****************************************
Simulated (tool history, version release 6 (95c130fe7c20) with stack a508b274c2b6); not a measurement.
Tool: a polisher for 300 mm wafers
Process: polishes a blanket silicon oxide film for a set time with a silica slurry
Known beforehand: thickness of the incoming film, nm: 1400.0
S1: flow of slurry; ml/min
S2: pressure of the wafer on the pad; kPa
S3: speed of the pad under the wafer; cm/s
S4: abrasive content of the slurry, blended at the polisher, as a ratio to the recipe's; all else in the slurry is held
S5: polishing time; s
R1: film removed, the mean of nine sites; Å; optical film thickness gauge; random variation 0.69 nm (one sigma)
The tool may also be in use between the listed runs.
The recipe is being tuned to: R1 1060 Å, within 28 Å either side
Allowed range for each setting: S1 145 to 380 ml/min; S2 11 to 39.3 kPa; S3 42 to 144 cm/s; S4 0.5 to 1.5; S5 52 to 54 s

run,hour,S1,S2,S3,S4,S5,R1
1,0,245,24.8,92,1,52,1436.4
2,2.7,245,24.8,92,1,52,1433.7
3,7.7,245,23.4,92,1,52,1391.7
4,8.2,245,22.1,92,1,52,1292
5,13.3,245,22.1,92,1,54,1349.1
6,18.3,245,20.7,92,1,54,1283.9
****************************************

Work request =
Both end lines included, restate word for word the lines above from the line with "S1: flow of slurry; ml/min" to the line with "S5: polishing time; s", and nothing else.

Answer space =
S1: flow of slurry; ml/min
S2: pressure of the wafer on the pad; kPa
S3: speed of the pad under the wafer; cm/s
S4: abrasive content of the slurry, blended at the polisher, as a ratio to the recipe's; all else in the slurry is held
S5: polishing time; s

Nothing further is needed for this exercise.